Work order
Return each line exactly as written. Begin with the first line of the entries and end with the line that has "C3: wafers since".

■ ■ ■ ■ ■
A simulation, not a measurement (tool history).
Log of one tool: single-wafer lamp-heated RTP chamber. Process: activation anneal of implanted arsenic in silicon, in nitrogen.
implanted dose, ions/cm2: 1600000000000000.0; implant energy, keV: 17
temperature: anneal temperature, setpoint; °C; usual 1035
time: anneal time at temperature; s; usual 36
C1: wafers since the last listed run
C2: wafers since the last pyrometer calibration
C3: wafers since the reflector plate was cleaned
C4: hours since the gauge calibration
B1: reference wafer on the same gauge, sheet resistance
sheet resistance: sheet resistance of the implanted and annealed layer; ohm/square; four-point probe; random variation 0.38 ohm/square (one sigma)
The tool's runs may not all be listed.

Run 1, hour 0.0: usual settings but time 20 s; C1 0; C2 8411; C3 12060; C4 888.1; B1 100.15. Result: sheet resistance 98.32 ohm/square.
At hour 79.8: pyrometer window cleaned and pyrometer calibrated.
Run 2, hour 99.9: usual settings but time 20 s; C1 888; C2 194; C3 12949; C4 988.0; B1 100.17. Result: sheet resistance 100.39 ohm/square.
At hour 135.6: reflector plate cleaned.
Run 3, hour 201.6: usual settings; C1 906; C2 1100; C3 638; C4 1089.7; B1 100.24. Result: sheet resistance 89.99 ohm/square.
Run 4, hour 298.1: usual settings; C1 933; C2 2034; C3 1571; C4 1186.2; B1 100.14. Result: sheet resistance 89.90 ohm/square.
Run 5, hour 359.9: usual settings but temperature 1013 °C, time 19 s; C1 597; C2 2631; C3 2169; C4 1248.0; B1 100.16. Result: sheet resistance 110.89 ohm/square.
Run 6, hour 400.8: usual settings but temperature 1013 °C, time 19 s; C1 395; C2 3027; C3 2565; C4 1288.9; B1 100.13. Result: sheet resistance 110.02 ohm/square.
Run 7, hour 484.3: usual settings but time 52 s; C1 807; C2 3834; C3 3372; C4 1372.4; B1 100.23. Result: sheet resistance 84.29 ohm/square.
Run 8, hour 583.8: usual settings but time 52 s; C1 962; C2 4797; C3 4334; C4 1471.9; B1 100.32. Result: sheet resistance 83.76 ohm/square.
■ ■ ■ ■ ■

Exercise result
A simulation, not a measurement (tool history).
Log of one tool: single-wafer lamp-heated RTP chamber. Process: activation anneal of implanted arsenic in silicon, in nitrogen.
implanted dose, ions/cm2: 1600000000000000.0; implant energy, keV: 17
temperature: anneal temperature, setpoint; °C; usual 1035
time: anneal time at temperature; s; usual 36
C1: wafers since the last listed run
C2: wafers since the last pyrometer calibration
C3: wafers since the reflector plate was cleaned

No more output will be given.